Data for review ::
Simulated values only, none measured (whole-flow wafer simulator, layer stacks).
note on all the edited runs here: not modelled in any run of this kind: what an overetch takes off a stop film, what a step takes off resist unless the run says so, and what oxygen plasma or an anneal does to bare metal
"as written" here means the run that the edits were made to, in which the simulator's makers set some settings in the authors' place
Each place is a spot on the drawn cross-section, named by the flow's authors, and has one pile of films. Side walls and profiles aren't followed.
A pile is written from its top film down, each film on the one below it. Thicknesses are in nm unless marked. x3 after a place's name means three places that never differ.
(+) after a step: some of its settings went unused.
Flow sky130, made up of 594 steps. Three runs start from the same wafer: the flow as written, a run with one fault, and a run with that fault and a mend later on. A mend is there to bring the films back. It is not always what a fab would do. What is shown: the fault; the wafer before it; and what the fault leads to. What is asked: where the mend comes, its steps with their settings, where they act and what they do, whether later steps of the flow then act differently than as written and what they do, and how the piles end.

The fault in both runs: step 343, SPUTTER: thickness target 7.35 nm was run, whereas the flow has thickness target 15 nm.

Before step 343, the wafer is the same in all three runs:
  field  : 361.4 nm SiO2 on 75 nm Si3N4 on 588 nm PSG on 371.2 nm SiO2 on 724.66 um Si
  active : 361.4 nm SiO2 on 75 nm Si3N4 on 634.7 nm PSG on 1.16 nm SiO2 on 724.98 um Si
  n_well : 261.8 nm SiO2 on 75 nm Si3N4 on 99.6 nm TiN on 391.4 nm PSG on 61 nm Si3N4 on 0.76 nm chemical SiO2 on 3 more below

Action item :: Every line of the material above should be set down again exactly.

Exercise solution ::
Simulated values only, none measured (whole-flow wafer simulator, layer stacks).
note on all the edited runs here: not modelled in any run of this kind: what an overetch takes off a stop film, what a step takes off resist unless the run says so, and what oxygen plasma or an anneal does to bare metal
"as written" here means the run that the edits were made to, in which the simulator's makers set some settings in the authors' place
Each place is a spot on the drawn cross-section, named by the flow's authors, and has one pile of films. Side walls and profiles aren't followed.
A pile is written from its top film down, each film on the one below it. Thicknesses are in nm unless marked. x3 after a place's name means three places that never differ.
(+) after a step: some of its settings went unused.
Flow sky130, made up of 594 steps. Three runs start from the same wafer: the flow as written, a run with one fault, and a run with that fault and a mend later on. A mend is there to bring the films back. It is not always what a fab would do. What is shown: the fault; the wafer before it; and what the fault leads to. What is asked: where the mend comes, its steps with their settings, where they act and what they do, whether later steps of the flow then act differently than as written and what they do, and how the piles end.

The fault in both runs: step 343, SPUTTER: thickness target 7.35 nm was run, whereas the flow has thickness target 15 nm.

Before step 343, the wafer is the same in all three runs:
  field  : 361.4 nm SiO2 on 75 nm Si3N4 on 588 nm PSG on 371.2 nm SiO2 on 724.66 um Si
  active : 361.4 nm SiO2 on 75 nm Si3N4 on 634.7 nm PSG on 1.16 nm SiO2 on 724.98 um Si
  n_well : 261.8 nm SiO2 on 75 nm Si3N4 on 99.6 nm TiN on 391.4 nm PSG on 61 nm Si3N4 on 0.76 nm chemical SiO2 on 3 more below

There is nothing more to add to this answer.